Assignment – Beginning with the line that contains "Known at the" in the material below, print each line exactly until the line that contains "and pyrometer calibrated" has been printed, then stop.

Record excerpts –
——
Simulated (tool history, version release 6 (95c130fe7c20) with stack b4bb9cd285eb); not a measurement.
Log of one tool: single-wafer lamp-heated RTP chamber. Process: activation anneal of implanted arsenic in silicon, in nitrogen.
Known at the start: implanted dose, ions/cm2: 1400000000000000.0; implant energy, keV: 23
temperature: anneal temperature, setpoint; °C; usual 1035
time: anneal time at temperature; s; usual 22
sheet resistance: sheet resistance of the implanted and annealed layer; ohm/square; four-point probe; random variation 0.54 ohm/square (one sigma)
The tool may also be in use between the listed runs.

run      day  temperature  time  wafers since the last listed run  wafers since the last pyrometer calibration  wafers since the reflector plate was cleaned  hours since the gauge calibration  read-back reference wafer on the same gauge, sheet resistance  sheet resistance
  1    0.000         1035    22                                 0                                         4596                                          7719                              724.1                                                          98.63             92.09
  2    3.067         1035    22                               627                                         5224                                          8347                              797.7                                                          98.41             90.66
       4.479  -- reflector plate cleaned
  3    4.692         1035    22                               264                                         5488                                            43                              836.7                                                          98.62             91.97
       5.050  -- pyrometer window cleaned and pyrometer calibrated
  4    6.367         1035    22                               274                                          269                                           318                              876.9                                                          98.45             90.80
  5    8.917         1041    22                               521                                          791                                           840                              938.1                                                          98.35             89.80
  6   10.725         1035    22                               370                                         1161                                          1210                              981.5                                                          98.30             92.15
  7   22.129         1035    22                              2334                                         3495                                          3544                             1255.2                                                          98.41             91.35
——

Task result –
Known at the start: implanted dose, ions/cm2: 1400000000000000.0; implant energy, keV: 23
temperature: anneal temperature, setpoint; °C; usual 1035
time: anneal time at temperature; s; usual 22
sheet resistance: sheet resistance of the implanted and annealed layer; ohm/square; four-point probe; random variation 0.54 ohm/square (one sigma)
The tool may also be in use between the listed runs.

run      day  temperature  time  wafers since the last listed run  wafers since the last pyrometer calibration  wafers since the reflector plate was cleaned  hours since the gauge calibration  read-back reference wafer on the same gauge, sheet resistance  sheet resistance
  1    0.000         1035    22                                 0                                         4596                                          7719                              724.1                                                          98.63             92.09
  2    3.067         1035    22                               627                                         5224                                          8347                              797.7                                                          98.41             90.66
       4.479  -- reflector plate cleaned
  3    4.692         1035    22                               264                                         5488                                            43                              836.7                                                          98.62             91.97
       5.050  -- pyrometer window cleaned and pyrometer calibrated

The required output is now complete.